◆ Required action
All records must be restated word for word.

[Start of Attachment]
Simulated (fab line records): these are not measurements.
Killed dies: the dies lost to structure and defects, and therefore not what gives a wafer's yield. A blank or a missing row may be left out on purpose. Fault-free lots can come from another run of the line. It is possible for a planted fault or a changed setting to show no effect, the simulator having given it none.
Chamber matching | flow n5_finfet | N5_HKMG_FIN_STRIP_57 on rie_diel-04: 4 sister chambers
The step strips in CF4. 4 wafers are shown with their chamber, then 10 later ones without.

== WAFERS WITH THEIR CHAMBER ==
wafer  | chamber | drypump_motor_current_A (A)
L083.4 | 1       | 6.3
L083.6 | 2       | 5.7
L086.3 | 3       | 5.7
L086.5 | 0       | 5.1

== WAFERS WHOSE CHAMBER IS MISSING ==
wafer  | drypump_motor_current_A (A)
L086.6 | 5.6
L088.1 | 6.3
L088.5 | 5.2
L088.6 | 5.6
[End of Attachment]

◆ Exercise result
Simulated (fab line records): these are not measurements.
Killed dies: the dies lost to structure and defects, and therefore not what gives a wafer's yield. A blank or a missing row may be left out on purpose. Fault-free lots can come from another run of the line. It is possible for a planted fault or a changed setting to show no effect, the simulator having given it none.
Chamber matching | flow n5_finfet | N5_HKMG_FIN_STRIP_57 on rie_diel-04: 4 sister chambers
The step strips in CF4. 4 wafers are shown with their chamber, then 10 later ones without.

== WAFERS WITH THEIR CHAMBER ==
wafer  | chamber | drypump_motor_current_A (A)
L083.4 | 1       | 6.3
L083.6 | 2       | 5.7
L086.3 | 3       | 5.7
L086.5 | 0       | 5.1

== WAFERS WHOSE CHAMBER IS MISSING ==
wafer  | drypump_motor_current_A (A)
L086.6 | 5.6
L088.1 | 6.3
L088.5 | 5.2
L088.6 | 5.6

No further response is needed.